*** Opening Extracted data ***

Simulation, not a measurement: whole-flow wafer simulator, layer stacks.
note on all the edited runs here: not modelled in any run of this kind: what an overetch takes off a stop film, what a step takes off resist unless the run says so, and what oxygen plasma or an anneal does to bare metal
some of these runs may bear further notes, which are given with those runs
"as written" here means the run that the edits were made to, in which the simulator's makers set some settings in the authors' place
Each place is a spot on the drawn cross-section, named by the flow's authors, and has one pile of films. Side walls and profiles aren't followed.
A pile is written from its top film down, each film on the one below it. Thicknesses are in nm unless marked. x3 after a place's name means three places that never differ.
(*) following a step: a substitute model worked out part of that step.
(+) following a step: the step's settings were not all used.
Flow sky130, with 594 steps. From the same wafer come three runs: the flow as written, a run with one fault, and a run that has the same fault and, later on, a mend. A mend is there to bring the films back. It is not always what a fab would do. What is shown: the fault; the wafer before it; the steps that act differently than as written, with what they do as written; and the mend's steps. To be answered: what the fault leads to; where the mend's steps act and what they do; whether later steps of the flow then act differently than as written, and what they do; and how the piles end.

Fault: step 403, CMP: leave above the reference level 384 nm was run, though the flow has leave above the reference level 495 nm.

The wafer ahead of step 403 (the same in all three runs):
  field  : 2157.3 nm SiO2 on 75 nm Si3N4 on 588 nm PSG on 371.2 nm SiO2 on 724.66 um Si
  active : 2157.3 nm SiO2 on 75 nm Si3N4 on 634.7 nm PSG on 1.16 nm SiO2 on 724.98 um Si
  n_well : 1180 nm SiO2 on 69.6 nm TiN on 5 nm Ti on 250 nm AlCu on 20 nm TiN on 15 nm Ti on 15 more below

*** Closing Extracted data ***

Action item:
All lines in the listing above between the line with "Fault: step 403, CMP: leave" and the line with "active : 2157.3", inclusive, should be set down exactly, and no line outside that range.

Answer space:
Fault: step 403, CMP: leave above the reference level 384 nm was run, though the flow has leave above the reference level 495 nm.

The wafer ahead of step 403 (the same in all three runs):
  field  : 2157.3 nm SiO2 on 75 nm Si3N4 on 588 nm PSG on 371.2 nm SiO2 on 724.66 um Si
  active : 2157.3 nm SiO2 on 75 nm Si3N4 on 634.7 nm PSG on 1.16 nm SiO2 on 724.98 um Si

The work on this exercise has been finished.